- **RECORDS SUPPLIED**:
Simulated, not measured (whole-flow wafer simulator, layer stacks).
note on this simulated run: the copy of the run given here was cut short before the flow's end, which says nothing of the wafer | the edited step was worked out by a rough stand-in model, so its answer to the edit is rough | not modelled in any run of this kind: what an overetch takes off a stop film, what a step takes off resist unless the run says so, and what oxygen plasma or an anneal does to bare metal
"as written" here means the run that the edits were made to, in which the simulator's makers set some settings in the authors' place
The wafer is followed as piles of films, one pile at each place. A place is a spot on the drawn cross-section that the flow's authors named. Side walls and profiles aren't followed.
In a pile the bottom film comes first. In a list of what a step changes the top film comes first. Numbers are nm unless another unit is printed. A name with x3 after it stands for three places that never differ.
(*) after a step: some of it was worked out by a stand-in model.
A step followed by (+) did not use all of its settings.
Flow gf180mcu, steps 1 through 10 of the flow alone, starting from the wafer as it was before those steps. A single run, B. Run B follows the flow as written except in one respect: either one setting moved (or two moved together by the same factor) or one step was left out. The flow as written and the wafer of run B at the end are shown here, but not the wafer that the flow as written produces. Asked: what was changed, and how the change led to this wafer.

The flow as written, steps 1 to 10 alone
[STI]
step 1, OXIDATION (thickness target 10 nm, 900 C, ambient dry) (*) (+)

- **ACTIVITY**: The stopping point is the line containing "the authors' place". Reproduce exactly every line of the material from the first through that one.

- **RESPONSE AREA**:
Simulated, not measured (whole-flow wafer simulator, layer stacks).
note on this simulated run: the copy of the run given here was cut short before the flow's end, which says nothing of the wafer | the edited step was worked out by a rough stand-in model, so its answer to the edit is rough | not modelled in any run of this kind: what an overetch takes off a stop film, what a step takes off resist unless the run says so, and what oxygen plasma or an anneal does to bare metal
"as written" here means the run that the edits were made to, in which the simulator's makers set some settings in the authors' place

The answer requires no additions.